[Start of section]

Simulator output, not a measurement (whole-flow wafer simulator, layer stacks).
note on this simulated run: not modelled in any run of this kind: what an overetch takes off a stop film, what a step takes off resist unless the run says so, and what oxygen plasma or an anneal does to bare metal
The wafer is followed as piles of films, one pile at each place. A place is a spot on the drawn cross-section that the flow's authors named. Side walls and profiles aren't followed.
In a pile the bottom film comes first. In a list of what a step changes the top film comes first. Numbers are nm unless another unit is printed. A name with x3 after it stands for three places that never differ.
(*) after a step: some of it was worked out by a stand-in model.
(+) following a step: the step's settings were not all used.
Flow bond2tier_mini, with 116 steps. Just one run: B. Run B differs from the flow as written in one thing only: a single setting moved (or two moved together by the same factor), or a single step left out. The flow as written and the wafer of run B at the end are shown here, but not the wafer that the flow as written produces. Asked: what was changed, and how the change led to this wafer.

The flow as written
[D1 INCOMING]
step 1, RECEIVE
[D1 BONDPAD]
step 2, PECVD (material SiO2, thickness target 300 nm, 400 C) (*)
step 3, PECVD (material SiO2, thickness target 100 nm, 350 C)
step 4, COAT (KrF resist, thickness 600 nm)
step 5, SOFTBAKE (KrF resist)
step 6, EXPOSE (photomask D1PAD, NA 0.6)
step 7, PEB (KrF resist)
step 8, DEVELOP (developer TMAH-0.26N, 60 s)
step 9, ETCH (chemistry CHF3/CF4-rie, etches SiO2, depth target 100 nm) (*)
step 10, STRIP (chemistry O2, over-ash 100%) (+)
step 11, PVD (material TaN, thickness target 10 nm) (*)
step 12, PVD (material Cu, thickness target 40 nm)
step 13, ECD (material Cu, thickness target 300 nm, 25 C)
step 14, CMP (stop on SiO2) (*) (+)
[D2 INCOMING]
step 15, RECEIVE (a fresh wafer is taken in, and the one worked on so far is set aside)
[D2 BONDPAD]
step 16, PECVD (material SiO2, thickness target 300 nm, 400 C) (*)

[End of section]

### Work request
Copy out the listing above, line by line and exactly, from its first line to the line holding "note on this", inclusive.

### Exercise answer
Simulator output, not a measurement (whole-flow wafer simulator, layer stacks).
note on this simulated run: not modelled in any run of this kind: what an overetch takes off a stop film, what a step takes off resist unless the run says so, and what oxygen plasma or an anneal does to bare metal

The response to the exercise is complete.